→ Requirement:
Copy the lines below verbatim. Begin with the first and end with the line containing "The next listed".

→ Data section:
++++++++++++++++++++

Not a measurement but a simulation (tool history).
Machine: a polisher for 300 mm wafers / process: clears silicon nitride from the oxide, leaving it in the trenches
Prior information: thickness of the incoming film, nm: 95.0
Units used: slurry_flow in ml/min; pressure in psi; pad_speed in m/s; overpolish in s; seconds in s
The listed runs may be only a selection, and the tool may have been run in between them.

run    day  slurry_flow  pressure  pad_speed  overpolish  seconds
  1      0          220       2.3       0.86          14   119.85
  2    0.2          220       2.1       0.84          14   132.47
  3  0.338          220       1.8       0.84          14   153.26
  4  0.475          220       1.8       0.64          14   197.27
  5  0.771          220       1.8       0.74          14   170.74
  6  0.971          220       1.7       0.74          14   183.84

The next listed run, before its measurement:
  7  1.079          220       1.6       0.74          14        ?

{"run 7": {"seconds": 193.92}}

++++++++++++++++++++

→ Task solution:
Not a measurement but a simulation (tool history).
Machine: a polisher for 300 mm wafers / process: clears silicon nitride from the oxide, leaving it in the trenches
Prior information: thickness of the incoming film, nm: 95.0
Units used: slurry_flow in ml/min; pressure in psi; pad_speed in m/s; overpolish in s; seconds in s
The listed runs may be only a selection, and the tool may have been run in between them.

run    day  slurry_flow  pressure  pad_speed  overpolish  seconds
  1      0          220       2.3       0.86          14   119.85
  2    0.2          220       2.1       0.84          14   132.47
  3  0.338          220       1.8       0.84          14   153.26
  4  0.475          220       1.8       0.64          14   197.27
  5  0.771          220       1.8       0.74          14   170.74
  6  0.971          220       1.7       0.74          14   183.84

The next listed run, before its measurement:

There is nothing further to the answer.